### BRIEF
Begin at the line containing "step 7: DIRECTIONAL_ETCH, etch" in the entries below and end at the line containing "step 8: DIRECTIONAL_ETCH, etch"; transcribe that range exactly and nothing outside it.

::::

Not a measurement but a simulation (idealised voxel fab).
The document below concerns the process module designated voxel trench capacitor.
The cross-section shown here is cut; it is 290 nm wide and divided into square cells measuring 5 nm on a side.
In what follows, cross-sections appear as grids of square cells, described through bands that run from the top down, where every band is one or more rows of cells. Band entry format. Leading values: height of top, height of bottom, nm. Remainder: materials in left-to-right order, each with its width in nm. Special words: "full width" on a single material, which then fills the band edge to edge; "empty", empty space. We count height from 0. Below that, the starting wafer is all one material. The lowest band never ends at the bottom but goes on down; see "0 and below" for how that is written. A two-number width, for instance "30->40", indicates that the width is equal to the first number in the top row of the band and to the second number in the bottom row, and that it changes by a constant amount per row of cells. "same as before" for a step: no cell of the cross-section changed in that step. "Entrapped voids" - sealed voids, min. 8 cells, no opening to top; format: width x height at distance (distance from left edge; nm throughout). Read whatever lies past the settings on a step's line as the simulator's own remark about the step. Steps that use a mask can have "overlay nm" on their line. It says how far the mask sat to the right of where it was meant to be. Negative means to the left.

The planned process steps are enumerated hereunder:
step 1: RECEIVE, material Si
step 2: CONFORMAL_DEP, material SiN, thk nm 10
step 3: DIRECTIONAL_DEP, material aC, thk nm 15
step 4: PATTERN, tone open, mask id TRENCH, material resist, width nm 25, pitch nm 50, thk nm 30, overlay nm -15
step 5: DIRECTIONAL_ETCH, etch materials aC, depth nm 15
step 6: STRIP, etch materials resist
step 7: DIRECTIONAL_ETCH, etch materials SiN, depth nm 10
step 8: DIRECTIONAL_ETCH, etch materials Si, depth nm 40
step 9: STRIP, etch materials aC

::::

### TASK SOLUTION
step 7: DIRECTIONAL_ETCH, etch materials SiN, depth nm 10
step 8: DIRECTIONAL_ETCH, etch materials Si, depth nm 40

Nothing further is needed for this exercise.